◆ Work task ◆
Only the lines below starting at the one containing "Tool in this" and ending at the one containing "-- gauge calibrated" belong in the answer, each copied exactly.

◆ Data extract ◆
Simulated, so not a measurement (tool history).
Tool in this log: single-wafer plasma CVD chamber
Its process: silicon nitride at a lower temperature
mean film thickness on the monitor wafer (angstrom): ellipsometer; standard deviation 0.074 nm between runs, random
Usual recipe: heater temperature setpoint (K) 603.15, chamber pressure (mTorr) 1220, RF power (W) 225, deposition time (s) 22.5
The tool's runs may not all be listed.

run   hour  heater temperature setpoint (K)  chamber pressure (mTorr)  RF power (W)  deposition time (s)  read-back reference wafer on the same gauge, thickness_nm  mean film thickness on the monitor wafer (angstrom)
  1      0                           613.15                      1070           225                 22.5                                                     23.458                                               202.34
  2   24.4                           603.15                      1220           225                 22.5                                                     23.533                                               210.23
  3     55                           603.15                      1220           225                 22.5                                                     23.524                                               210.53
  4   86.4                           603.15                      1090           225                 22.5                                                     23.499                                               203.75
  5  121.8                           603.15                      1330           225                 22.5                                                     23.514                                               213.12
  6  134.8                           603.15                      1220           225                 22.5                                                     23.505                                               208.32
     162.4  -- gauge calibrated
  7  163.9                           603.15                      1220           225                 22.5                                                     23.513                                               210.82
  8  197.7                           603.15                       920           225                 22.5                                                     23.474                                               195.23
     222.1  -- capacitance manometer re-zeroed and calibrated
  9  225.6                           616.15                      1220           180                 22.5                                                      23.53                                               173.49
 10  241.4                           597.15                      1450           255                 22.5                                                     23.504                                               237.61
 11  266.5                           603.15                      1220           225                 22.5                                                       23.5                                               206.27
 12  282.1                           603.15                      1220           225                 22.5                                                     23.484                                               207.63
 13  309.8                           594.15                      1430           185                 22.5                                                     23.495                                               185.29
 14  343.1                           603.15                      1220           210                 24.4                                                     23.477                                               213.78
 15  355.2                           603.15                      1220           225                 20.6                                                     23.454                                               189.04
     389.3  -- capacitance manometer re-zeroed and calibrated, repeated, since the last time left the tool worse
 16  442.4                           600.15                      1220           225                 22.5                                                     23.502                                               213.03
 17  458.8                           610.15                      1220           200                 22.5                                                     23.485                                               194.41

◆ Written solution ◆
Tool in this log: single-wafer plasma CVD chamber
Its process: silicon nitride at a lower temperature
mean film thickness on the monitor wafer (angstrom): ellipsometer; standard deviation 0.074 nm between runs, random
Usual recipe: heater temperature setpoint (K) 603.15, chamber pressure (mTorr) 1220, RF power (W) 225, deposition time (s) 22.5
The tool's runs may not all be listed.

run   hour  heater temperature setpoint (K)  chamber pressure (mTorr)  RF power (W)  deposition time (s)  read-back reference wafer on the same gauge, thickness_nm  mean film thickness on the monitor wafer (angstrom)
  1      0                           613.15                      1070           225                 22.5                                                     23.458                                               202.34
  2   24.4                           603.15                      1220           225                 22.5                                                     23.533                                               210.23
  3     55                           603.15                      1220           225                 22.5                                                     23.524                                               210.53
  4   86.4                           603.15                      1090           225                 22.5                                                     23.499                                               203.75
  5  121.8                           603.15                      1330           225                 22.5                                                     23.514                                               213.12
  6  134.8                           603.15                      1220           225                 22.5                                                     23.505                                               208.32
     162.4  -- gauge calibrated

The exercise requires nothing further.